Records supplied
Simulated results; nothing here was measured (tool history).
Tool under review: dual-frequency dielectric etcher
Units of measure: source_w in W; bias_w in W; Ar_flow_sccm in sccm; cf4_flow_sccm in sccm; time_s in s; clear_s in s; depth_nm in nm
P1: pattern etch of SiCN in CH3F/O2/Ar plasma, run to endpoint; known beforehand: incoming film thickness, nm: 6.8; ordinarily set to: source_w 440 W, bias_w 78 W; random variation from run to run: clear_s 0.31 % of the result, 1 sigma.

Work request
Write the data out again, verbatim.

Response area
Simulated results; nothing here was measured (tool history).
Tool under review: dual-frequency dielectric etcher
Units of measure: source_w in W; bias_w in W; Ar_flow_sccm in sccm; cf4_flow_sccm in sccm; time_s in s; clear_s in s; depth_nm in nm
P1: pattern etch of SiCN in CH3F/O2/Ar plasma, run to endpoint; known beforehand: incoming film thickness, nm: 6.8; ordinarily set to: source_w 440 W, bias_w 78 W; random variation from run to run: clear_s 0.31 % of the result, 1 sigma.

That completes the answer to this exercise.